**Exercise:**
Give again only those lines from the start of the entries through the line holding "Source tool: closed", leaving them as they are.

------------------------
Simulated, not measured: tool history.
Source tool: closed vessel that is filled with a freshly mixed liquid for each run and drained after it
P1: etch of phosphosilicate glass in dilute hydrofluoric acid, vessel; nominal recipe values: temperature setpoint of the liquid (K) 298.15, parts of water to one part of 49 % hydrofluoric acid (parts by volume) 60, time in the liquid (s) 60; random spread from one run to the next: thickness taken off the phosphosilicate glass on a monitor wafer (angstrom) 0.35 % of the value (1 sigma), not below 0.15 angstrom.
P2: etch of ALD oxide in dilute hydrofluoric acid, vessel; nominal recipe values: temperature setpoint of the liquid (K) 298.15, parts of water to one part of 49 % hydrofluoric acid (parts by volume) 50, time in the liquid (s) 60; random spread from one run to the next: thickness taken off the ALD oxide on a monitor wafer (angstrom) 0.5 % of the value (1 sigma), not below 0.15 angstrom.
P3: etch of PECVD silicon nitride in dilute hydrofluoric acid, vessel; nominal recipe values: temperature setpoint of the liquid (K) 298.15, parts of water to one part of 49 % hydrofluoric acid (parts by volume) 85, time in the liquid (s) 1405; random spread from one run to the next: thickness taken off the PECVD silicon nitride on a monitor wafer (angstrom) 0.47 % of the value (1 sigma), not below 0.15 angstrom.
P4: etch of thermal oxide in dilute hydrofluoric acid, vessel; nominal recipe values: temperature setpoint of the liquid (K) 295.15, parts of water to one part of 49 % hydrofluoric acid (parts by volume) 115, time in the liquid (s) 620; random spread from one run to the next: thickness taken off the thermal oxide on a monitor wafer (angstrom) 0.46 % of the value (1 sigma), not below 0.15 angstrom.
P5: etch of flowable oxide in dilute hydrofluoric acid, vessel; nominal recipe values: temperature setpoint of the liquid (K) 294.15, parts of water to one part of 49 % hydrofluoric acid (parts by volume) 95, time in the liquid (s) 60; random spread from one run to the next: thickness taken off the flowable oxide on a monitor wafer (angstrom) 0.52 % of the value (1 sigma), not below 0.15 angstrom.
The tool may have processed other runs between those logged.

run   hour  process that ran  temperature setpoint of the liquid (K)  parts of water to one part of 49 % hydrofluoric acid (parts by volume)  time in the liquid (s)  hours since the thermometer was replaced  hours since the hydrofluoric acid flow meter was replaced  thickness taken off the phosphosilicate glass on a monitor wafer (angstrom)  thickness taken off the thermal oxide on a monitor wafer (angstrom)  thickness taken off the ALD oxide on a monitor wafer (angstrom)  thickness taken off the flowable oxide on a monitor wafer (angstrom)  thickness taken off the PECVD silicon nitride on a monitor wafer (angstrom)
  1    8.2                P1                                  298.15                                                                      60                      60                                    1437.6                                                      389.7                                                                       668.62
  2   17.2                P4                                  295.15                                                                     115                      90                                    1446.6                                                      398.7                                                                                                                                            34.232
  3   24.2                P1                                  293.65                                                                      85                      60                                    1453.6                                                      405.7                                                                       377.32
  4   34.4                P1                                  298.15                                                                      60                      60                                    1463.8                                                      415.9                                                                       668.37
------------------------

**Exercise response:**
Simulated, not measured: tool history.
Source tool: closed vessel that is filled with a freshly mixed liquid for each run and drained after it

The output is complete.